## Requirement:
Using the records that appear below, write out exactly the lines from the one with "Band entry format." through the one with "it's all nm.", keeping both end lines.

=== Begin Enclosure ===
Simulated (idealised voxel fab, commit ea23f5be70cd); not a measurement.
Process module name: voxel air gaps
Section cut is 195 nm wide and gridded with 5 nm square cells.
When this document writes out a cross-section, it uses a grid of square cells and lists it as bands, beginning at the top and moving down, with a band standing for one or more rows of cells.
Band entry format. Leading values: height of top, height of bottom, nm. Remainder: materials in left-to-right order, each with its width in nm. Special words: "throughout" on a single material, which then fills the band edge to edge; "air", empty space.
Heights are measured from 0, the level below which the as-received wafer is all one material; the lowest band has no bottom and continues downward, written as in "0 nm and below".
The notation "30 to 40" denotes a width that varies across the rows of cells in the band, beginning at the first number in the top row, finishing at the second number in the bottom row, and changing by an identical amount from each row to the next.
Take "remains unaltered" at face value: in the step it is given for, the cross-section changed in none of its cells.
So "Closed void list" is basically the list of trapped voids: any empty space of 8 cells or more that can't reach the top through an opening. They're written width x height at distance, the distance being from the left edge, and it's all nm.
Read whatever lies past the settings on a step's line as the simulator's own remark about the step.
=== End Enclosure ===

## Solution:
Band entry format. Leading values: height of top, height of bottom, nm. Remainder: materials in left-to-right order, each with its width in nm. Special words: "throughout" on a single material, which then fills the band edge to edge; "air", empty space.
Heights are measured from 0, the level below which the as-received wafer is all one material; the lowest band has no bottom and continues downward, written as in "0 nm and below".
The notation "30 to 40" denotes a width that varies across the rows of cells in the band, beginning at the first number in the top row, finishing at the second number in the bottom row, and changing by an identical amount from each row to the next.
Take "remains unaltered" at face value: in the step it is given for, the cross-section changed in none of its cells.
So "Closed void list" is basically the list of trapped voids: any empty space of 8 cells or more that can't reach the top through an opening. They're written width x height at distance, the distance being from the left edge, and it's all nm.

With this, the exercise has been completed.